- _EXTRACTED MATERIAL_
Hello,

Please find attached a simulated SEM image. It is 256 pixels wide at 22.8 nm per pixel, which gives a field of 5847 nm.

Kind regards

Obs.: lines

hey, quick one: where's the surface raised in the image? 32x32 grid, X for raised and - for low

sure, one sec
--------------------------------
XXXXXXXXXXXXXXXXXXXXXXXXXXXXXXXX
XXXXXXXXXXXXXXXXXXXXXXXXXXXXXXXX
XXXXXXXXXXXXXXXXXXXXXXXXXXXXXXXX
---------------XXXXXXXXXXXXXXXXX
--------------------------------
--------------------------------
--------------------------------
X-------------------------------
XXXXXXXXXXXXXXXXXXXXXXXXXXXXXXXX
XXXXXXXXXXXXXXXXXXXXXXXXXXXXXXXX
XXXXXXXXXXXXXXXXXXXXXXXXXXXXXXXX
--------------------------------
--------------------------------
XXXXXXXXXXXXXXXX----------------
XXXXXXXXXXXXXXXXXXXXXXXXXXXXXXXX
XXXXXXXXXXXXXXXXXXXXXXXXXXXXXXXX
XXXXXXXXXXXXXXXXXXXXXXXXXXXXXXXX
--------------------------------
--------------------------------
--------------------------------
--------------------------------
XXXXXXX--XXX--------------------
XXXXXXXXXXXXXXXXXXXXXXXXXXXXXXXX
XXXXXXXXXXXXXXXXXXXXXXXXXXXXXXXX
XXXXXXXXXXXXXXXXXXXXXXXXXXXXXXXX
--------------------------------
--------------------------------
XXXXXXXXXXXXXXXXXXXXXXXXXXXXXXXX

- _EXERCISE_
All the entries above need to be reproduced exactly.

- _RESPONSE AREA_
Hello,

Please find attached a simulated SEM image. It is 256 pixels wide at 22.8 nm per pixel, which gives a field of 5847 nm.

Kind regards

Obs.: lines

hey, quick one: where's the surface raised in the image? 32x32 grid, X for raised and - for low

sure, one sec
--------------------------------
XXXXXXXXXXXXXXXXXXXXXXXXXXXXXXXX
XXXXXXXXXXXXXXXXXXXXXXXXXXXXXXXX
XXXXXXXXXXXXXXXXXXXXXXXXXXXXXXXX
---------------XXXXXXXXXXXXXXXXX
--------------------------------
--------------------------------
--------------------------------
X-------------------------------
XXXXXXXXXXXXXXXXXXXXXXXXXXXXXXXX
XXXXXXXXXXXXXXXXXXXXXXXXXXXXXXXX
XXXXXXXXXXXXXXXXXXXXXXXXXXXXXXXX
--------------------------------
--------------------------------
XXXXXXXXXXXXXXXX----------------
XXXXXXXXXXXXXXXXXXXXXXXXXXXXXXXX
XXXXXXXXXXXXXXXXXXXXXXXXXXXXXXXX
XXXXXXXXXXXXXXXXXXXXXXXXXXXXXXXX
--------------------------------
--------------------------------
--------------------------------
--------------------------------
XXXXXXX--XXX--------------------
XXXXXXXXXXXXXXXXXXXXXXXXXXXXXXXX
XXXXXXXXXXXXXXXXXXXXXXXXXXXXXXXX
XXXXXXXXXXXXXXXXXXXXXXXXXXXXXXXX
--------------------------------
--------------------------------
XXXXXXXXXXXXXXXXXXXXXXXXXXXXXXXX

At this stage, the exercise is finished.